WORK ITEM: Reproduce the listing exactly, please, with every line intact.

DATA FOR ANALYSIS:
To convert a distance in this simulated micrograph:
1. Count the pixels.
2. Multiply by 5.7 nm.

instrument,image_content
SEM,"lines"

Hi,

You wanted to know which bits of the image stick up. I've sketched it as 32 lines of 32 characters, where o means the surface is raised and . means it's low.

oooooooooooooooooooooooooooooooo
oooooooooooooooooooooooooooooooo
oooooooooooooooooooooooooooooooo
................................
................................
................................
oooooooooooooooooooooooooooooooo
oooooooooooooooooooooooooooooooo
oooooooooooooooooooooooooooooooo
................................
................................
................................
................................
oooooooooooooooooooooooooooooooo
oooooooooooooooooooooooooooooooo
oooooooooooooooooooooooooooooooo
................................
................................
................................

YOUR SOLUTION:
To convert a distance in this simulated micrograph:
1. Count the pixels.
2. Multiply by 5.7 nm.

instrument,image_content
SEM,"lines"

Hi,

You wanted to know which bits of the image stick up. I've sketched it as 32 lines of 32 characters, where o means the surface is raised and . means it's low.

oooooooooooooooooooooooooooooooo
oooooooooooooooooooooooooooooooo
oooooooooooooooooooooooooooooooo
................................
................................
................................
oooooooooooooooooooooooooooooooo
oooooooooooooooooooooooooooooooo
oooooooooooooooooooooooooooooooo
................................
................................
................................
................................
oooooooooooooooooooooooooooooooo
oooooooooooooooooooooooooooooooo
oooooooooooooooooooooooooooooooo
................................
................................
................................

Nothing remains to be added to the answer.